━━━ Dataset records ━━━
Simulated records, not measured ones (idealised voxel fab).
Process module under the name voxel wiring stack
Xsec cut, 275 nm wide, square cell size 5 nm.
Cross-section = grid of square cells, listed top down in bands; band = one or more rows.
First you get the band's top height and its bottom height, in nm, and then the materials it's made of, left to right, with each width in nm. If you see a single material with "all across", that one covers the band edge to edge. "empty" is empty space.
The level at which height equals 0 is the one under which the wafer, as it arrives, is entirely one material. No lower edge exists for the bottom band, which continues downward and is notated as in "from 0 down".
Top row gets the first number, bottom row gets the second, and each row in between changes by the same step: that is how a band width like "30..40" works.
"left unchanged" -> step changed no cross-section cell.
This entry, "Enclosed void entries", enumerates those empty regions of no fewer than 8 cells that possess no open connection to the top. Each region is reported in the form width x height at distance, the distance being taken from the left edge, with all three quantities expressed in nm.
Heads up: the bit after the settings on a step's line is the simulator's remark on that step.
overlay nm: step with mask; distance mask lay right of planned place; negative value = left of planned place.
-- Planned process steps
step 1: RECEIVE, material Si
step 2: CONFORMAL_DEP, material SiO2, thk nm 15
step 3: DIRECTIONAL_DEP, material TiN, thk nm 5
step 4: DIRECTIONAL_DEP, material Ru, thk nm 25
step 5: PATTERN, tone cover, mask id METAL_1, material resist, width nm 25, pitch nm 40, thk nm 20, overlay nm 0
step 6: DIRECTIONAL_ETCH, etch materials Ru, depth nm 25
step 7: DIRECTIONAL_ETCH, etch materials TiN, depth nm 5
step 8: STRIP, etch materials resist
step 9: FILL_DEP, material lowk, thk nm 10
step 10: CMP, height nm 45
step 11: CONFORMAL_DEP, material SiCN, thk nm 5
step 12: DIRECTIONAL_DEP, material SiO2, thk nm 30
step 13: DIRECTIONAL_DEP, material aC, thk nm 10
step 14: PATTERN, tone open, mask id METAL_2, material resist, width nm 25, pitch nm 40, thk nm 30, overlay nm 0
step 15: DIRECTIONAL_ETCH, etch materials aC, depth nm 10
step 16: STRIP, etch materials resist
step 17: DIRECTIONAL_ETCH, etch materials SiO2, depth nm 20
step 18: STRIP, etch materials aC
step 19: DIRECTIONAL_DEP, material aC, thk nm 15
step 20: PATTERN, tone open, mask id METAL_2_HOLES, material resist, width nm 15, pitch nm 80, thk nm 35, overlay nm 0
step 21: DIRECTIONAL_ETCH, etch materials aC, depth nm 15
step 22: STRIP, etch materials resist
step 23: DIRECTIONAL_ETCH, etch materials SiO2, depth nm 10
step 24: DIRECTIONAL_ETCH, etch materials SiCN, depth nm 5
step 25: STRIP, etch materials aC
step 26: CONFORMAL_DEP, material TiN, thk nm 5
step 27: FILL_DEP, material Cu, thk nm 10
━━━

● **Exercise**
Your answer should be the lines of the listing above between the line holding "step 19: DIRECTIONAL_DEP, material" and the line holding "step 23: DIRECTIONAL_ETCH, etch", inclusive, restated word for word and alone.

● **Exercise output**
step 19: DIRECTIONAL_DEP, material aC, thk nm 15
step 20: PATTERN, tone open, mask id METAL_2_HOLES, material resist, width nm 15, pitch nm 80, thk nm 35, overlay nm 0
step 21: DIRECTIONAL_ETCH, etch materials aC, depth nm 15
step 22: STRIP, etch materials resist
step 23: DIRECTIONAL_ETCH, etch materials SiO2, depth nm 10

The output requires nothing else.